» Required action: Among the records that follow, find the line with "step: SKY_LI_CONTACT_DEHYDRATE_04" and the line with "step: SKY_LI_CONTACT_SOFTBAKE_08". Set down those lines and all lines between them exactly, without adding anything.

------------------------------------
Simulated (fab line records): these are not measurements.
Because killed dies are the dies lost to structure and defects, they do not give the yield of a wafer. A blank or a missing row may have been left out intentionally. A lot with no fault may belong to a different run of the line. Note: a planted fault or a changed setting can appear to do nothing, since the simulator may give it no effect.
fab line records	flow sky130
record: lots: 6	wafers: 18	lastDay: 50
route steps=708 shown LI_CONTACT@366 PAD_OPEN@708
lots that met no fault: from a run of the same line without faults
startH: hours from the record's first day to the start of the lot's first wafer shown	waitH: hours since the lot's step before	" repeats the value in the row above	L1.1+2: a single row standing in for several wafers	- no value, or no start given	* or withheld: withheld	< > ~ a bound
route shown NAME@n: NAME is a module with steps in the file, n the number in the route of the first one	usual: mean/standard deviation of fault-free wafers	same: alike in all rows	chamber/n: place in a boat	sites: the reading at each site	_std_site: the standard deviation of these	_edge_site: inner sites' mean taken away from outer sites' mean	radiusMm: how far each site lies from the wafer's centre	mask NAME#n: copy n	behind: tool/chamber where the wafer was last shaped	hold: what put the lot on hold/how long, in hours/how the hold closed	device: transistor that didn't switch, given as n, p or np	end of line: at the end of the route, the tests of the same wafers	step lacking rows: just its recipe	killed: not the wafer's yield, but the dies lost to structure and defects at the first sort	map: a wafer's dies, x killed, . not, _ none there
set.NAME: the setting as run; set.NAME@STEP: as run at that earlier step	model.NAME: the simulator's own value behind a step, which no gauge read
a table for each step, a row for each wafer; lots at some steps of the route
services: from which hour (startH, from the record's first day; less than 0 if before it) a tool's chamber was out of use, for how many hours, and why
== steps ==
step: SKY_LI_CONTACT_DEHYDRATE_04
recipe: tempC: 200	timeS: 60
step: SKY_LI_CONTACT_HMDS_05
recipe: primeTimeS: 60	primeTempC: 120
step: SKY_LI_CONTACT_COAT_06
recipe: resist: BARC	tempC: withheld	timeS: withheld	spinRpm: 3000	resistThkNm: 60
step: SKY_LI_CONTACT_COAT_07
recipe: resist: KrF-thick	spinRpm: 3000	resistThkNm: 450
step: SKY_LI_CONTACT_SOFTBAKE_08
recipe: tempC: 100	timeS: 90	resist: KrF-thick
------------------------------------

» Task solution:
step: SKY_LI_CONTACT_DEHYDRATE_04
recipe: tempC: 200	timeS: 60
step: SKY_LI_CONTACT_HMDS_05
recipe: primeTimeS: 60	primeTempC: 120
step: SKY_LI_CONTACT_COAT_06
recipe: resist: BARC	tempC: withheld	timeS: withheld	spinRpm: 3000	resistThkNm: 60
step: SKY_LI_CONTACT_COAT_07
recipe: resist: KrF-thick	spinRpm: 3000	resistThkNm: 450
step: SKY_LI_CONTACT_SOFTBAKE_08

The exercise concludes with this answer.